## Material provided
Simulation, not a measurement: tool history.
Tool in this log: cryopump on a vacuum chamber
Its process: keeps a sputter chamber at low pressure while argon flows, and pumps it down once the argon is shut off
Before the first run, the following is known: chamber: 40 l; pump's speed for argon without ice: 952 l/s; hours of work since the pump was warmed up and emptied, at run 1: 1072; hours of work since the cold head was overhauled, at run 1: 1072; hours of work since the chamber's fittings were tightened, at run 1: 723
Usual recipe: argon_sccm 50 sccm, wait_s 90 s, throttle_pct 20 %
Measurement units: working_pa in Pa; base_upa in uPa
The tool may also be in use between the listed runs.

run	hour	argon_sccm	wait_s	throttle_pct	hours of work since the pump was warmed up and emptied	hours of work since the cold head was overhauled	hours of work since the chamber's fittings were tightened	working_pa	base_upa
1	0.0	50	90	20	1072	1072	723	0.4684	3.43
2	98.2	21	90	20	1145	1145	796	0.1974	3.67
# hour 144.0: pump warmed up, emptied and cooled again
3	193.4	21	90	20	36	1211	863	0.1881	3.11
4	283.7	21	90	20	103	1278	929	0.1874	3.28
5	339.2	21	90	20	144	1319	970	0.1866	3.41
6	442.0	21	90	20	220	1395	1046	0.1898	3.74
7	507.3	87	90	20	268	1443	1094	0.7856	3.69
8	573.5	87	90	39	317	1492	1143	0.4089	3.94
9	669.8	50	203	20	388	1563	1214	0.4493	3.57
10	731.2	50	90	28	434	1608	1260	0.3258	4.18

## Assignment
All of the material above should be printed exactly as it appears.

## Result
Simulation, not a measurement: tool history.
Tool in this log: cryopump on a vacuum chamber
Its process: keeps a sputter chamber at low pressure while argon flows, and pumps it down once the argon is shut off
Before the first run, the following is known: chamber: 40 l; pump's speed for argon without ice: 952 l/s; hours of work since the pump was warmed up and emptied, at run 1: 1072; hours of work since the cold head was overhauled, at run 1: 1072; hours of work since the chamber's fittings were tightened, at run 1: 723
Usual recipe: argon_sccm 50 sccm, wait_s 90 s, throttle_pct 20 %
Measurement units: working_pa in Pa; base_upa in uPa
The tool may also be in use between the listed runs.

run	hour	argon_sccm	wait_s	throttle_pct	hours of work since the pump was warmed up and emptied	hours of work since the cold head was overhauled	hours of work since the chamber's fittings were tightened	working_pa	base_upa
1	0.0	50	90	20	1072	1072	723	0.4684	3.43
2	98.2	21	90	20	1145	1145	796	0.1974	3.67
# hour 144.0: pump warmed up, emptied and cooled again
3	193.4	21	90	20	36	1211	863	0.1881	3.11
4	283.7	21	90	20	103	1278	929	0.1874	3.28
5	339.2	21	90	20	144	1319	970	0.1866	3.41
6	442.0	21	90	20	220	1395	1046	0.1898	3.74
7	507.3	87	90	20	268	1443	1094	0.7856	3.69
8	573.5	87	90	39	317	1492	1143	0.4089	3.94
9	669.8	50	203	20	388	1563	1214	0.4493	3.57
10	731.2	50	90	28	434	1608	1260	0.3258	4.18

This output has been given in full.